### BRIEF
A verbatim copy of all entries is the expected output.

# # # # #
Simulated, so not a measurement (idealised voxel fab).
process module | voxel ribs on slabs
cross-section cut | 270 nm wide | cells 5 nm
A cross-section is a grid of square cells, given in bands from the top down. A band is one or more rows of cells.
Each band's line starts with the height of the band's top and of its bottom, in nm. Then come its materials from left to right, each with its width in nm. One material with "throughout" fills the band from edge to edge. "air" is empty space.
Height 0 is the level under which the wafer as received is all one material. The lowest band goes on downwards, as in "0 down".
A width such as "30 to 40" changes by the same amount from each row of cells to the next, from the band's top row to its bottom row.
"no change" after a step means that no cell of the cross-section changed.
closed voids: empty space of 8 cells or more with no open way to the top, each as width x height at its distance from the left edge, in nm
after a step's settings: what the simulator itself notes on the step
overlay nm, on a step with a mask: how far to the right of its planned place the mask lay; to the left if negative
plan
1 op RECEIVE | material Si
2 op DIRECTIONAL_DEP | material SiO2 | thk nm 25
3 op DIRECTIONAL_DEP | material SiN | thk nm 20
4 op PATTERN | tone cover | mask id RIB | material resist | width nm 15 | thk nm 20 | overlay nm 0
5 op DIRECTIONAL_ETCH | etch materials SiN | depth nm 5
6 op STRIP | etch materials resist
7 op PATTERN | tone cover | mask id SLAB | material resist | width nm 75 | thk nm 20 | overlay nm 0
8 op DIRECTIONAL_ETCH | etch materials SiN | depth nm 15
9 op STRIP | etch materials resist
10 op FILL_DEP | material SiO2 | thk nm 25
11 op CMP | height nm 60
# # # # #

### WORKED SOLUTION
Simulated, so not a measurement (idealised voxel fab).
process module | voxel ribs on slabs
cross-section cut | 270 nm wide | cells 5 nm
A cross-section is a grid of square cells, given in bands from the top down. A band is one or more rows of cells.
Each band's line starts with the height of the band's top and of its bottom, in nm. Then come its materials from left to right, each with its width in nm. One material with "throughout" fills the band from edge to edge. "air" is empty space.
Height 0 is the level under which the wafer as received is all one material. The lowest band goes on downwards, as in "0 down".
A width such as "30 to 40" changes by the same amount from each row of cells to the next, from the band's top row to its bottom row.
"no change" after a step means that no cell of the cross-section changed.
closed voids: empty space of 8 cells or more with no open way to the top, each as width x height at its distance from the left edge, in nm
after a step's settings: what the simulator itself notes on the step
overlay nm, on a step with a mask: how far to the right of its planned place the mask lay; to the left if negative
plan
1 op RECEIVE | material Si
2 op DIRECTIONAL_DEP | material SiO2 | thk nm 25
3 op DIRECTIONAL_DEP | material SiN | thk nm 20
4 op PATTERN | tone cover | mask id RIB | material resist | width nm 15 | thk nm 20 | overlay nm 0
5 op DIRECTIONAL_ETCH | etch materials SiN | depth nm 5
6 op STRIP | etch materials resist
7 op PATTERN | tone cover | mask id SLAB | material resist | width nm 75 | thk nm 20 | overlay nm 0
8 op DIRECTIONAL_ETCH | etch materials SiN | depth nm 15
9 op STRIP | etch materials resist
10 op FILL_DEP | material SiO2 | thk nm 25
11 op CMP | height nm 60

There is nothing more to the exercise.